-*-*-

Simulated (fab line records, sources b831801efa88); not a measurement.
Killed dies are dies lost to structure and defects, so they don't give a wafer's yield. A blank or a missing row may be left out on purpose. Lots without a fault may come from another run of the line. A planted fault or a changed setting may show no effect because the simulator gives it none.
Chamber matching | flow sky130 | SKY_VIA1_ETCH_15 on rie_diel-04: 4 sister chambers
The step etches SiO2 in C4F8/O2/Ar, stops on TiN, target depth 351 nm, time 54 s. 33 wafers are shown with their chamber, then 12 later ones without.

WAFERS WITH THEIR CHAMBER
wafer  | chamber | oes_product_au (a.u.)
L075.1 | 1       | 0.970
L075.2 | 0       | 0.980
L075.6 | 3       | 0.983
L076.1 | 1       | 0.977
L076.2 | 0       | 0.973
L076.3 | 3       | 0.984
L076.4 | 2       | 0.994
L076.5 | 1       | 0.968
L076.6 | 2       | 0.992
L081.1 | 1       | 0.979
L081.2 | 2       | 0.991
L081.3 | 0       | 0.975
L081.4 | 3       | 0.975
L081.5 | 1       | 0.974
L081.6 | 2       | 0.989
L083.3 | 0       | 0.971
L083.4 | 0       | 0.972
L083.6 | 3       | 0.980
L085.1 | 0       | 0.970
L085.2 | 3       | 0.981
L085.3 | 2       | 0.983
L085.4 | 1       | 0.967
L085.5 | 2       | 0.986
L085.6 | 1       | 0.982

-*-*-

* [Brief]: Reproduce exactly, and only, the lines from the start of the entries through the one that contains "Killed dies are".

* [Written answer]:
Simulated (fab line records, sources b831801efa88); not a measurement.
Killed dies are dies lost to structure and defects, so they don't give a wafer's yield. A blank or a missing row may be left out on purpose. Lots without a fault may come from another run of the line. A planted fault or a changed setting may show no effect because the simulator gives it none.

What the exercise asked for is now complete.